WORK REQUEST: Line by line, copy the material below exactly.

DATASET ENTRIES:
# # # # #
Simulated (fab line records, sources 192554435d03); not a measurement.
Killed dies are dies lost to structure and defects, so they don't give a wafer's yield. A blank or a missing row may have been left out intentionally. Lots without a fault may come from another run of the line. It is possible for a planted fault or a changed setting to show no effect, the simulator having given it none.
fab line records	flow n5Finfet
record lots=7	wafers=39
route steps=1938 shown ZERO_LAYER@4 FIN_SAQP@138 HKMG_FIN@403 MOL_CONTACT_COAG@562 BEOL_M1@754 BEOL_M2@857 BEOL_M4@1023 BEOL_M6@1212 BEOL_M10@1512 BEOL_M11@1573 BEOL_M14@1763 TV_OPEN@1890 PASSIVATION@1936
# # # # #

RESPONSE AREA:
Simulated (fab line records, sources 192554435d03); not a measurement.
Killed dies are dies lost to structure and defects, so they don't give a wafer's yield. A blank or a missing row may have been left out intentionally. Lots without a fault may come from another run of the line. It is possible for a planted fault or a changed setting to show no effect, the simulator having given it none.
fab line records	flow n5Finfet
record lots=7	wafers=39
route steps=1938 shown ZERO_LAYER@4 FIN_SAQP@138 HKMG_FIN@403 MOL_CONTACT_COAG@562 BEOL_M1@754 BEOL_M2@857 BEOL_M4@1023 BEOL_M6@1212 BEOL_M10@1512 BEOL_M11@1573 BEOL_M14@1763 TV_OPEN@1890 PASSIVATION@1936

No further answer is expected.